====

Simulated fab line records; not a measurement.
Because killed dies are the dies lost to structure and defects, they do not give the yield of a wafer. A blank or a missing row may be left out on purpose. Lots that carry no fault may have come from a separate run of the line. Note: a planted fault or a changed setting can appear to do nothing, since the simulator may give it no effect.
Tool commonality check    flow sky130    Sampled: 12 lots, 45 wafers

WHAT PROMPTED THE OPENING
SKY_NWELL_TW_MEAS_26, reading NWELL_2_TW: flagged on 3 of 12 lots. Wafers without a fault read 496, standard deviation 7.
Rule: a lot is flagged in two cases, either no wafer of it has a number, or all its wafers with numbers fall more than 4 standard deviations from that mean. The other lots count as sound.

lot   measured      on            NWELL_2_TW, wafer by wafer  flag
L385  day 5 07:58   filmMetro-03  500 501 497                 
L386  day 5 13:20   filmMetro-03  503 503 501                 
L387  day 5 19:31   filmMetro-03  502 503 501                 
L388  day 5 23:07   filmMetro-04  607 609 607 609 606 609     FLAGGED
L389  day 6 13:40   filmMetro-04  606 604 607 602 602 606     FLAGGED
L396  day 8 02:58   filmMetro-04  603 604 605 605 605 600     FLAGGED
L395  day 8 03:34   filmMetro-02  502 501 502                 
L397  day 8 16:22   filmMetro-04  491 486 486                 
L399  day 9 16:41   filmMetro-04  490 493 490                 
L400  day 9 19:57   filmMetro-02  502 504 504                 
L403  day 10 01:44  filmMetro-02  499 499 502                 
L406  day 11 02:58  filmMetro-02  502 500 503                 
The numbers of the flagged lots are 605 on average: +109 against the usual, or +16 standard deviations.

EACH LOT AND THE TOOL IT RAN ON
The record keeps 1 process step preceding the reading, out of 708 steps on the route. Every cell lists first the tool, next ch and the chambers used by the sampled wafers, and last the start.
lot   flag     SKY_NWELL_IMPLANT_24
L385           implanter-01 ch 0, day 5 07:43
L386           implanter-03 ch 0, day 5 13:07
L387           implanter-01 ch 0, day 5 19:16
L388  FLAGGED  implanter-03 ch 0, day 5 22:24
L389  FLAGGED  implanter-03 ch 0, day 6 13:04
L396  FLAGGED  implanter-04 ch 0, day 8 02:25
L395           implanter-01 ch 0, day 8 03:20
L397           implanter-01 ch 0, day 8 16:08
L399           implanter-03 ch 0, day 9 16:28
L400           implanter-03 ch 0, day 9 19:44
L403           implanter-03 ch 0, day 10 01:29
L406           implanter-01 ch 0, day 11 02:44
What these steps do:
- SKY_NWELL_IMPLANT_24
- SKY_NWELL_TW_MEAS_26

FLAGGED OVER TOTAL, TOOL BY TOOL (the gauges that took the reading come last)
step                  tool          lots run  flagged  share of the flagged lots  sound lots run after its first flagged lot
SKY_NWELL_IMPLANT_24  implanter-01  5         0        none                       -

====

- **Assignment**
Repeat the lines from the first one in the records through the line containing "SKY_NWELL_TW_MEAS_26, reading NWELL_2_TW: flagged", exactly as written, and nothing else.

- **Task response**
Simulated fab line records; not a measurement.
Because killed dies are the dies lost to structure and defects, they do not give the yield of a wafer. A blank or a missing row may be left out on purpose. Lots that carry no fault may have come from a separate run of the line. Note: a planted fault or a changed setting can appear to do nothing, since the simulator may give it no effect.
Tool commonality check    flow sky130    Sampled: 12 lots, 45 wafers

WHAT PROMPTED THE OPENING
SKY_NWELL_TW_MEAS_26, reading NWELL_2_TW: flagged on 3 of 12 lots. Wafers without a fault read 496, standard deviation 7.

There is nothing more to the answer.